EXTRACTED INFORMATION:
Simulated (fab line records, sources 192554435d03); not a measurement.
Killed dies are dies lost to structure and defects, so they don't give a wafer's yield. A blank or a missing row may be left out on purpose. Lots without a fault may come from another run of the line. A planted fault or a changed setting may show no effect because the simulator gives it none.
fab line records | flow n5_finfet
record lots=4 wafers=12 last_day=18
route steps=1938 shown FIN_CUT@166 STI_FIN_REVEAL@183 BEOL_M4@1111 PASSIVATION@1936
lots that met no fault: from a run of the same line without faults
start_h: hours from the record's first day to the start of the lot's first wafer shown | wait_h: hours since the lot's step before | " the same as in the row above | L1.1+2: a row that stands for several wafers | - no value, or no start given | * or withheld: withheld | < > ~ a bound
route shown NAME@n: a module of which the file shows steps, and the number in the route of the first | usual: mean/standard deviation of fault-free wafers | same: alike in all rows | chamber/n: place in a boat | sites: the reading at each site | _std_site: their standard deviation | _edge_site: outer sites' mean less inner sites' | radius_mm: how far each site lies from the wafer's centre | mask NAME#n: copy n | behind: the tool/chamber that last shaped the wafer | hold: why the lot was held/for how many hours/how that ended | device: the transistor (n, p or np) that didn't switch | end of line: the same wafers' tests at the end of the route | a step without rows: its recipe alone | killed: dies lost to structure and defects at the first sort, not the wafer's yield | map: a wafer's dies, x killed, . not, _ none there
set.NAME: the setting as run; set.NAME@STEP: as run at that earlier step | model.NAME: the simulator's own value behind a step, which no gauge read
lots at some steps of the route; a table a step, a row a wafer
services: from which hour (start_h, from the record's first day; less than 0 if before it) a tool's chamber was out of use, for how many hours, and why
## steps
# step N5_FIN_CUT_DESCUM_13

TASK ITEM:
Using the material above, quote the first line and each line after it, stopping at and including the line that holds "Killed dies are".

ANSWER SPACE:
Simulated (fab line records, sources 192554435d03); not a measurement.
Killed dies are dies lost to structure and defects, so they don't give a wafer's yield. A blank or a missing row may be left out on purpose. Lots without a fault may come from another run of the line. A planted fault or a changed setting may show no effect because the simulator gives it none.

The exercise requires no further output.